From the line below that contains "Killed dies are" to the line that contains "A sampling plan", repeat every line exactly, both ends included, and nothing else.

____________

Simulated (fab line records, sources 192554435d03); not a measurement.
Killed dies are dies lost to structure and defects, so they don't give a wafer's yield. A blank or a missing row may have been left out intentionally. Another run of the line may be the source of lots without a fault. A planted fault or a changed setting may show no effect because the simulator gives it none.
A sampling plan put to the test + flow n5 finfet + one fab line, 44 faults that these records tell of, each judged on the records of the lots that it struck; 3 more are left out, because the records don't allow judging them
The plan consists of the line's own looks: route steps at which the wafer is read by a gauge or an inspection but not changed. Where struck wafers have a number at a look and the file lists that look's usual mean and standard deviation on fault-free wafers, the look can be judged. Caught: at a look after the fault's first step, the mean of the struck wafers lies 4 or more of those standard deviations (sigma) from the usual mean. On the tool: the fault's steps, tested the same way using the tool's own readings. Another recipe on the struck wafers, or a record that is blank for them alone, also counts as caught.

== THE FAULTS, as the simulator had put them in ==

____________

:: Answer area ::
Killed dies are dies lost to structure and defects, so they don't give a wafer's yield. A blank or a missing row may have been left out intentionally. Another run of the line may be the source of lots without a fault. A planted fault or a changed setting may show no effect because the simulator gives it none.
A sampling plan put to the test + flow n5 finfet + one fab line, 44 faults that these records tell of, each judged on the records of the lots that it struck; 3 more are left out, because the records don't allow judging them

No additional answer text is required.